• Requirement: Exactly as written, copy the lines of the data below from the first through the one containing "Targets: removed 123".

☆ ☆ ☆ ☆ ☆

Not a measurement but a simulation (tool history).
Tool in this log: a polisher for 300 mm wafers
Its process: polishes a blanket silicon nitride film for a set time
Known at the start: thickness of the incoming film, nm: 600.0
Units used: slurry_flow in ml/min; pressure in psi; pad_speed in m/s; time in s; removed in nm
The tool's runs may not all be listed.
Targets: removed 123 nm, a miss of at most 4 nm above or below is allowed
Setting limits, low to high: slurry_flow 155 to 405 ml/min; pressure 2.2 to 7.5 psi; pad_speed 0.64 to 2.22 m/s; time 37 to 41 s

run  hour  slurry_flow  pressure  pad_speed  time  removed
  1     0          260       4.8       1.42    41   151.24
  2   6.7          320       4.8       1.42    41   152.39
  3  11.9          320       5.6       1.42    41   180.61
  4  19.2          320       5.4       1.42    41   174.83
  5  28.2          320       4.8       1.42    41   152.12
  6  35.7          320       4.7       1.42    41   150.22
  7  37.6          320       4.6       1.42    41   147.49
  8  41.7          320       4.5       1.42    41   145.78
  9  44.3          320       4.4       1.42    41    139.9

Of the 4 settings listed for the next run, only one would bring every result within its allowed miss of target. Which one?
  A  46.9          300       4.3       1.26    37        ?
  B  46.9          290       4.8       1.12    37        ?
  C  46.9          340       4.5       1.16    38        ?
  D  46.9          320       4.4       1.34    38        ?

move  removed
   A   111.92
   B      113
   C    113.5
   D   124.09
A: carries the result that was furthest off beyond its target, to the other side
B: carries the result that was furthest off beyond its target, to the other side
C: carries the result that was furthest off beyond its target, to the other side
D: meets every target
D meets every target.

☆ ☆ ☆ ☆ ☆

• Task result:
Not a measurement but a simulation (tool history).
Tool in this log: a polisher for 300 mm wafers
Its process: polishes a blanket silicon nitride film for a set time
Known at the start: thickness of the incoming film, nm: 600.0
Units used: slurry_flow in ml/min; pressure in psi; pad_speed in m/s; time in s; removed in nm
The tool's runs may not all be listed.
Targets: removed 123 nm, a miss of at most 4 nm above or below is allowed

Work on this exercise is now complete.